Work task -
From the records below, output exactly the lines running from the line containing "The scanning electron" through the line containing "It was established that the line-to-line", and no others.

Excerpted records -
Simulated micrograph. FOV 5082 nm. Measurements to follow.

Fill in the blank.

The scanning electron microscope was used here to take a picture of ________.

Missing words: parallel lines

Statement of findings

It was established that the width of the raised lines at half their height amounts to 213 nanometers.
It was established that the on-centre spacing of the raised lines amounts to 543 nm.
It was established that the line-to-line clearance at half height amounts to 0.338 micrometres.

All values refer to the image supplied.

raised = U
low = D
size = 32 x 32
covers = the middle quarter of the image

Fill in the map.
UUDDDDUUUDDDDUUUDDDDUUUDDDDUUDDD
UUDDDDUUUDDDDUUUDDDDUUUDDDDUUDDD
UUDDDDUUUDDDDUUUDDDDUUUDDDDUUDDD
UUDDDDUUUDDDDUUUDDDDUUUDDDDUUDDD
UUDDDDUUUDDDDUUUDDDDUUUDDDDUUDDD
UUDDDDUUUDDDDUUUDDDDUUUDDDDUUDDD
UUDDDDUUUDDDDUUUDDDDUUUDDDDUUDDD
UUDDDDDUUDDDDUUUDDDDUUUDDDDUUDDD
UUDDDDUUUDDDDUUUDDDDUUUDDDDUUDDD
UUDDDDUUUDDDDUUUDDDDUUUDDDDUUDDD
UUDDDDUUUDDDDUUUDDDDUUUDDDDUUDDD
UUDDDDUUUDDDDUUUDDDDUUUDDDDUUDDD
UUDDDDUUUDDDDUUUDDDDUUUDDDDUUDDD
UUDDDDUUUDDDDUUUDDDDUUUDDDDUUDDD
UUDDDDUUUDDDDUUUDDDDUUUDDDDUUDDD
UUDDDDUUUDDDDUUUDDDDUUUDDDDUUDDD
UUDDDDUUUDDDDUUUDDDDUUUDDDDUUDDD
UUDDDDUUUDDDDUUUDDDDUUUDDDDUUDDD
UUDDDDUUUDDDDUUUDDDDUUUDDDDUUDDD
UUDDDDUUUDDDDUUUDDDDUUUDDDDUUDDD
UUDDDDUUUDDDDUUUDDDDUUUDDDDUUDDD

Task output -
The scanning electron microscope was used here to take a picture of ________.

Missing words: parallel lines

Statement of findings

It was established that the width of the raised lines at half their height amounts to 213 nanometers.
It was established that the on-centre spacing of the raised lines amounts to 543 nm.
It was established that the line-to-line clearance at half height amounts to 0.338 micrometres.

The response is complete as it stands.